## TASK ITEM
Extract all of the data and reproduce it precisely.

## INFORMATION SHOWN
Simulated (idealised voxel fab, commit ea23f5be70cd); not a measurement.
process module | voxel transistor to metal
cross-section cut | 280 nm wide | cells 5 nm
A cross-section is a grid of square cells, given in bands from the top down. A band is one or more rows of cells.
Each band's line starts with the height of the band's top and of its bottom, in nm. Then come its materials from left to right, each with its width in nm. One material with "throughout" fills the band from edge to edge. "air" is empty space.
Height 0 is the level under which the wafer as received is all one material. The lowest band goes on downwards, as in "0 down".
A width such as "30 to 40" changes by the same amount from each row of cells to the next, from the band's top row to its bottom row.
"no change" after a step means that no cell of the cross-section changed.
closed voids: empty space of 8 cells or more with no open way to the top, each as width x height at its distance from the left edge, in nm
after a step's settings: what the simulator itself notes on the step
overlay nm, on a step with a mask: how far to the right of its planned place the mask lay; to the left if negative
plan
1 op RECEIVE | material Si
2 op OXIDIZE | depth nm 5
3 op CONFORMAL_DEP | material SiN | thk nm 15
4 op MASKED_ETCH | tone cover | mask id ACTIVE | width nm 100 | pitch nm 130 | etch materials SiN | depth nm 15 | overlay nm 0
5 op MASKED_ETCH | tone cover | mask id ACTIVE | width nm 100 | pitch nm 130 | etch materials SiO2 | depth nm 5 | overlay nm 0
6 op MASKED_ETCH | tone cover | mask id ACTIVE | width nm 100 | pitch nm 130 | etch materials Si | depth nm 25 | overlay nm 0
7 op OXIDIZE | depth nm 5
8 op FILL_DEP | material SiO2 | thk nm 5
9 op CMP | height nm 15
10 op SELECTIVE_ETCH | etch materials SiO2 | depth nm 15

## WRITTEN RESPONSE
Simulated (idealised voxel fab, commit ea23f5be70cd); not a measurement.
process module | voxel transistor to metal
cross-section cut | 280 nm wide | cells 5 nm
A cross-section is a grid of square cells, given in bands from the top down. A band is one or more rows of cells.
Each band's line starts with the height of the band's top and of its bottom, in nm. Then come its materials from left to right, each with its width in nm. One material with "throughout" fills the band from edge to edge. "air" is empty space.
Height 0 is the level under which the wafer as received is all one material. The lowest band goes on downwards, as in "0 down".
A width such as "30 to 40" changes by the same amount from each row of cells to the next, from the band's top row to its bottom row.
"no change" after a step means that no cell of the cross-section changed.
closed voids: empty space of 8 cells or more with no open way to the top, each as width x height at its distance from the left edge, in nm
after a step's settings: what the simulator itself notes on the step
overlay nm, on a step with a mask: how far to the right of its planned place the mask lay; to the left if negative
plan
1 op RECEIVE | material Si
2 op OXIDIZE | depth nm 5
3 op CONFORMAL_DEP | material SiN | thk nm 15
4 op MASKED_ETCH | tone cover | mask id ACTIVE | width nm 100 | pitch nm 130 | etch materials SiN | depth nm 15 | overlay nm 0
5 op MASKED_ETCH | tone cover | mask id ACTIVE | width nm 100 | pitch nm 130 | etch materials SiO2 | depth nm 5 | overlay nm 0
6 op MASKED_ETCH | tone cover | mask id ACTIVE | width nm 100 | pitch nm 130 | etch materials Si | depth nm 25 | overlay nm 0
7 op OXIDIZE | depth nm 5
8 op FILL_DEP | material SiO2 | thk nm 5
9 op CMP | height nm 15
10 op SELECTIVE_ETCH | etch materials SiO2 | depth nm 15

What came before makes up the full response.